_Exercise:_
Every line between the top of the data below and the line with "At N5_SDB_EXPOSE_08 (exposes", both ends included, must be retyped exactly.

_The data:_
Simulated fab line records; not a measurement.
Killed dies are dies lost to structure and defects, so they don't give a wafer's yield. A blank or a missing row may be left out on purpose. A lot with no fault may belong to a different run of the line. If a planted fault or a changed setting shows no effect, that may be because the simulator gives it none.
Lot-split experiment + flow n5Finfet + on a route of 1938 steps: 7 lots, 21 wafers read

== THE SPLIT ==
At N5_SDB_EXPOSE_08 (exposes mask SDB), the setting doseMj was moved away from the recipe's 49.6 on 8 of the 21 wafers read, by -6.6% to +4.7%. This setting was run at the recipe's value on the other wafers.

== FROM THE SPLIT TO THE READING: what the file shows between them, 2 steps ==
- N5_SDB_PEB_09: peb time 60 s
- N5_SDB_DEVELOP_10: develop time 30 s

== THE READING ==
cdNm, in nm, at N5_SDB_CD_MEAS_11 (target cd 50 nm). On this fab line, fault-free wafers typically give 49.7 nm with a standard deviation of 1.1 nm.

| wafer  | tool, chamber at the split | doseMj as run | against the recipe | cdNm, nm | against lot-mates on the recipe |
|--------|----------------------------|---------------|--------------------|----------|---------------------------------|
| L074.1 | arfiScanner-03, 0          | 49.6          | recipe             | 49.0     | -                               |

_Written response:_
Simulated fab line records; not a measurement.
Killed dies are dies lost to structure and defects, so they don't give a wafer's yield. A blank or a missing row may be left out on purpose. A lot with no fault may belong to a different run of the line. If a planted fault or a changed setting shows no effect, that may be because the simulator gives it none.
Lot-split experiment + flow n5Finfet + on a route of 1938 steps: 7 lots, 21 wafers read

== THE SPLIT ==
At N5_SDB_EXPOSE_08 (exposes mask SDB), the setting doseMj was moved away from the recipe's 49.6 on 8 of the 21 wafers read, by -6.6% to +4.7%. This setting was run at the recipe's value on the other wafers.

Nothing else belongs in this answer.